- _INFORMATION PROVIDED_
——

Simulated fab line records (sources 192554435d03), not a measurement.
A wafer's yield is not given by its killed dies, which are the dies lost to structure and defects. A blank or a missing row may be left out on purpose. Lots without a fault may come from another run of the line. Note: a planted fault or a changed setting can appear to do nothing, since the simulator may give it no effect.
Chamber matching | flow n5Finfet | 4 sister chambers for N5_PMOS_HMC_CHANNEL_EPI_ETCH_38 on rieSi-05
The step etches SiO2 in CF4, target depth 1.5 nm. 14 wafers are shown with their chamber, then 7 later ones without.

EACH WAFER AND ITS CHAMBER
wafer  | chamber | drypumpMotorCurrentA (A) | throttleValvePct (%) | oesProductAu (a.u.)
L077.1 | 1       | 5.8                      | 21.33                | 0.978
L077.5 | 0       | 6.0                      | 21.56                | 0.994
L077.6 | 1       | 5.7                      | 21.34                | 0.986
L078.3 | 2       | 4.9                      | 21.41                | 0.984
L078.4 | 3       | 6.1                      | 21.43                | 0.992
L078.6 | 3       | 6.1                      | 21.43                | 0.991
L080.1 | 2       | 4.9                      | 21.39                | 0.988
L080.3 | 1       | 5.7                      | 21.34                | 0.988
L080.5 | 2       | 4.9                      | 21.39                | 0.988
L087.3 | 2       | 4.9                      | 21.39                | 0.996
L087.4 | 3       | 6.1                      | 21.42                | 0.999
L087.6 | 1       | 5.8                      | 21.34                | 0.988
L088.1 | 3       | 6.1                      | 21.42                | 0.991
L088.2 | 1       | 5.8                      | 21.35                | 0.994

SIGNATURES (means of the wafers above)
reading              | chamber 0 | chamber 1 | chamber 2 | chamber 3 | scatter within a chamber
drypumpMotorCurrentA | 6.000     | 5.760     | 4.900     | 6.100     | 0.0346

——

- _WORK ORDER_
Your answer must consist solely of the lines from the top of the entries above through the line containing "within a chamber", copied exactly, both ends included.

- _ANSWER BOX_
Simulated fab line records (sources 192554435d03), not a measurement.
A wafer's yield is not given by its killed dies, which are the dies lost to structure and defects. A blank or a missing row may be left out on purpose. Lots without a fault may come from another run of the line. Note: a planted fault or a changed setting can appear to do nothing, since the simulator may give it no effect.
Chamber matching | flow n5Finfet | 4 sister chambers for N5_PMOS_HMC_CHANNEL_EPI_ETCH_38 on rieSi-05
The step etches SiO2 in CF4, target depth 1.5 nm. 14 wafers are shown with their chamber, then 7 later ones without.

EACH WAFER AND ITS CHAMBER
wafer  | chamber | drypumpMotorCurrentA (A) | throttleValvePct (%) | oesProductAu (a.u.)
L077.1 | 1       | 5.8                      | 21.33                | 0.978
L077.5 | 0       | 6.0                      | 21.56                | 0.994
L077.6 | 1       | 5.7                      | 21.34                | 0.986
L078.3 | 2       | 4.9                      | 21.41                | 0.984
L078.4 | 3       | 6.1                      | 21.43                | 0.992
L078.6 | 3       | 6.1                      | 21.43                | 0.991
L080.1 | 2       | 4.9                      | 21.39                | 0.988
L080.3 | 1       | 5.7                      | 21.34                | 0.988
L080.5 | 2       | 4.9                      | 21.39                | 0.988
L087.3 | 2       | 4.9                      | 21.39                | 0.996
L087.4 | 3       | 6.1                      | 21.42                | 0.999
L087.6 | 1       | 5.8                      | 21.34                | 0.988
L088.1 | 3       | 6.1                      | 21.42                | 0.991
L088.2 | 1       | 5.8                      | 21.35                | 0.994

SIGNATURES (means of the wafers above)
reading              | chamber 0 | chamber 1 | chamber 2 | chamber 3 | scatter within a chamber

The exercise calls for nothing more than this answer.